• • • • •
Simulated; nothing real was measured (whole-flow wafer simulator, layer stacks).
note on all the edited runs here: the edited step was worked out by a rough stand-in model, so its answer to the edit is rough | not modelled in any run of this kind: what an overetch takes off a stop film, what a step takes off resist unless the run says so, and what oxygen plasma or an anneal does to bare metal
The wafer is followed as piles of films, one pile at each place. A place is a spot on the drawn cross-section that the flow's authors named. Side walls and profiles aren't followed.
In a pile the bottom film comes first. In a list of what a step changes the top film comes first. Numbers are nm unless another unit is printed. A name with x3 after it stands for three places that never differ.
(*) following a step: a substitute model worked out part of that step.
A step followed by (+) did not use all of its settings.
• • • • •

*Task item*
Your task is to retype the records precisely as they stand.

*Result*
Simulated; nothing real was measured (whole-flow wafer simulator, layer stacks).
note on all the edited runs here: the edited step was worked out by a rough stand-in model, so its answer to the edit is rough | not modelled in any run of this kind: what an overetch takes off a stop film, what a step takes off resist unless the run says so, and what oxygen plasma or an anneal does to bare metal
The wafer is followed as piles of films, one pile at each place. A place is a spot on the drawn cross-section that the flow's authors named. Side walls and profiles aren't followed.
In a pile the bottom film comes first. In a list of what a step changes the top film comes first. Numbers are nm unless another unit is printed. A name with x3 after it stands for three places that never differ.
(*) following a step: a substitute model worked out part of that step.
A step followed by (+) did not use all of its settings.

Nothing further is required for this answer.